──────────────────────────────
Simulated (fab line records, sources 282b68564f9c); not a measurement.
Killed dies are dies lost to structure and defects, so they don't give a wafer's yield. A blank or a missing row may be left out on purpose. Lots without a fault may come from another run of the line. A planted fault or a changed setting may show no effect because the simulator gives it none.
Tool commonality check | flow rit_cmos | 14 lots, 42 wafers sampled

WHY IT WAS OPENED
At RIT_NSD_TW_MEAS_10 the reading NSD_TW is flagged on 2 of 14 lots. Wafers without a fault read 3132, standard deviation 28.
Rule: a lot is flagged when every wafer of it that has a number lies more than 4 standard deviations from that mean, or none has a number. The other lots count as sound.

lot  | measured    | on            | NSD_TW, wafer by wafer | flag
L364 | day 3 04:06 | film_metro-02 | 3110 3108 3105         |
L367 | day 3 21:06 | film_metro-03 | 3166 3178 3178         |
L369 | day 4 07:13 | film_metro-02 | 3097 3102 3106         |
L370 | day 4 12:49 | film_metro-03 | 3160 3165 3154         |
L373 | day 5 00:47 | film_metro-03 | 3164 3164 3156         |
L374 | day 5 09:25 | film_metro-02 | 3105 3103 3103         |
──────────────────────────────

> _ACTIVITY_: Only the lines from the beginning of the data above through the line containing "L373 | day 5" should be repeated, exactly as they appear.

> _EXERCISE SOLUTION_:
Simulated (fab line records, sources 282b68564f9c); not a measurement.
Killed dies are dies lost to structure and defects, so they don't give a wafer's yield. A blank or a missing row may be left out on purpose. Lots without a fault may come from another run of the line. A planted fault or a changed setting may show no effect because the simulator gives it none.
Tool commonality check | flow rit_cmos | 14 lots, 42 wafers sampled

WHY IT WAS OPENED
At RIT_NSD_TW_MEAS_10 the reading NSD_TW is flagged on 2 of 14 lots. Wafers without a fault read 3132, standard deviation 28.
Rule: a lot is flagged when every wafer of it that has a number lies more than 4 standard deviations from that mean, or none has a number. The other lots count as sound.

lot  | measured    | on            | NSD_TW, wafer by wafer | flag
L364 | day 3 04:06 | film_metro-02 | 3110 3108 3105         |
L367 | day 3 21:06 | film_metro-03 | 3166 3178 3178         |
L369 | day 4 07:13 | film_metro-02 | 3097 3102 3106         |
L370 | day 4 12:49 | film_metro-03 | 3160 3165 3154         |
L373 | day 5 00:47 | film_metro-03 | 3164 3164 3156         |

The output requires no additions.